All of the data is to be printed again exactly as it appears.

──────

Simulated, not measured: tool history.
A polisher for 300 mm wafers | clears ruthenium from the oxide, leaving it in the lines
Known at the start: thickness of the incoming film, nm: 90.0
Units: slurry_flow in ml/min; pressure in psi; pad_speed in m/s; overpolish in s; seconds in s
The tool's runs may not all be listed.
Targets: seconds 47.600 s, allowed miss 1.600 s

──────

● TASK RESULT
Simulated, not measured: tool history.
A polisher for 300 mm wafers | clears ruthenium from the oxide, leaving it in the lines
Known at the start: thickness of the incoming film, nm: 90.0
Units: slurry_flow in ml/min; pressure in psi; pad_speed in m/s; overpolish in s; seconds in s
The tool's runs may not all be listed.
Targets: seconds 47.600 s, allowed miss 1.600 s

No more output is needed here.